RECORD SET ▸
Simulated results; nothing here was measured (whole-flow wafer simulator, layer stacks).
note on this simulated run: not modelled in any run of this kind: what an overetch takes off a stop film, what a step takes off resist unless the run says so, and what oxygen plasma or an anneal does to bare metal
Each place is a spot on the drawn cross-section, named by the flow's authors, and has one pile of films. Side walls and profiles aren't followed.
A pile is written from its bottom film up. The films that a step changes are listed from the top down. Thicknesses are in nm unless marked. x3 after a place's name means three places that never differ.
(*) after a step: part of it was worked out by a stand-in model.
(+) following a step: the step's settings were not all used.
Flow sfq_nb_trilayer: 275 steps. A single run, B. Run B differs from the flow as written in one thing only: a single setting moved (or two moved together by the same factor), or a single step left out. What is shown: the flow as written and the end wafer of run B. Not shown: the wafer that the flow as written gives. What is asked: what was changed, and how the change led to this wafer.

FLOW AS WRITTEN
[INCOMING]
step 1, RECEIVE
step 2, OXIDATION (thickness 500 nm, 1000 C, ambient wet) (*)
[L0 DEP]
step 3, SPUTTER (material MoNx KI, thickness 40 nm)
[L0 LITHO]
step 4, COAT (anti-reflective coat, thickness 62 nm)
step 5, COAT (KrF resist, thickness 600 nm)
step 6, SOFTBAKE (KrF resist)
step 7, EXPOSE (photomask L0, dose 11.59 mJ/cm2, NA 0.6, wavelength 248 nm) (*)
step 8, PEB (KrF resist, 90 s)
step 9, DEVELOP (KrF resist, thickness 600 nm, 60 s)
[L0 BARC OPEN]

WORK ORDER ▸
Please give back every line of the listing exactly as it stands.

WRITTEN RESPONSE ▸
Simulated results; nothing here was measured (whole-flow wafer simulator, layer stacks).
note on this simulated run: not modelled in any run of this kind: what an overetch takes off a stop film, what a step takes off resist unless the run says so, and what oxygen plasma or an anneal does to bare metal
Each place is a spot on the drawn cross-section, named by the flow's authors, and has one pile of films. Side walls and profiles aren't followed.
A pile is written from its bottom film up. The films that a step changes are listed from the top down. Thicknesses are in nm unless marked. x3 after a place's name means three places that never differ.
(*) after a step: part of it was worked out by a stand-in model.
(+) following a step: the step's settings were not all used.
Flow sfq_nb_trilayer: 275 steps. A single run, B. Run B differs from the flow as written in one thing only: a single setting moved (or two moved together by the same factor), or a single step left out. What is shown: the flow as written and the end wafer of run B. Not shown: the wafer that the flow as written gives. What is asked: what was changed, and how the change led to this wafer.

FLOW AS WRITTEN
[INCOMING]
step 1, RECEIVE
step 2, OXIDATION (thickness 500 nm, 1000 C, ambient wet) (*)
[L0 DEP]
step 3, SPUTTER (material MoNx KI, thickness 40 nm)
[L0 LITHO]
step 4, COAT (anti-reflective coat, thickness 62 nm)
step 5, COAT (KrF resist, thickness 600 nm)
step 6, SOFTBAKE (KrF resist)
step 7, EXPOSE (photomask L0, dose 11.59 mJ/cm2, NA 0.6, wavelength 248 nm) (*)
step 8, PEB (KrF resist, 90 s)
step 9, DEVELOP (KrF resist, thickness 600 nm, 60 s)
[L0 BARC OPEN]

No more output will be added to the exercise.